-- REQUIRED ACTION --
Extract all records. Keep each one exact.

========
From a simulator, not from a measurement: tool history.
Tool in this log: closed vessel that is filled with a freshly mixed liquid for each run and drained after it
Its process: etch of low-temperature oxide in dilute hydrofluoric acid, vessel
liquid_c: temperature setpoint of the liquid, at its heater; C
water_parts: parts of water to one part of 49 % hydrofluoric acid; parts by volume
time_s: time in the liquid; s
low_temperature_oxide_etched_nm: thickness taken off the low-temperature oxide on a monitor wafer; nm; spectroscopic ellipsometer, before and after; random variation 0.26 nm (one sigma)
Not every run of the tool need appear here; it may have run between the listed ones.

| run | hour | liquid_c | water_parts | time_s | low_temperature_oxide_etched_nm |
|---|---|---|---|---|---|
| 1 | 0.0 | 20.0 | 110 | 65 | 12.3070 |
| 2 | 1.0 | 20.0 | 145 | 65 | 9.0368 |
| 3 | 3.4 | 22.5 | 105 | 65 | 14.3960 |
========

-- TASK ANSWER --
From a simulator, not from a measurement: tool history.
Tool in this log: closed vessel that is filled with a freshly mixed liquid for each run and drained after it
Its process: etch of low-temperature oxide in dilute hydrofluoric acid, vessel
liquid_c: temperature setpoint of the liquid, at its heater; C
water_parts: parts of water to one part of 49 % hydrofluoric acid; parts by volume
time_s: time in the liquid; s
low_temperature_oxide_etched_nm: thickness taken off the low-temperature oxide on a monitor wafer; nm; spectroscopic ellipsometer, before and after; random variation 0.26 nm (one sigma)
Not every run of the tool need appear here; it may have run between the listed ones.

| run | hour | liquid_c | water_parts | time_s | low_temperature_oxide_etched_nm |
|---|---|---|---|---|---|
| 1 | 0.0 | 20.0 | 110 | 65 | 12.3070 |
| 2 | 1.0 | 20.0 | 145 | 65 | 9.0368 |
| 3 | 3.4 | 22.5 | 105 | 65 | 14.3960 |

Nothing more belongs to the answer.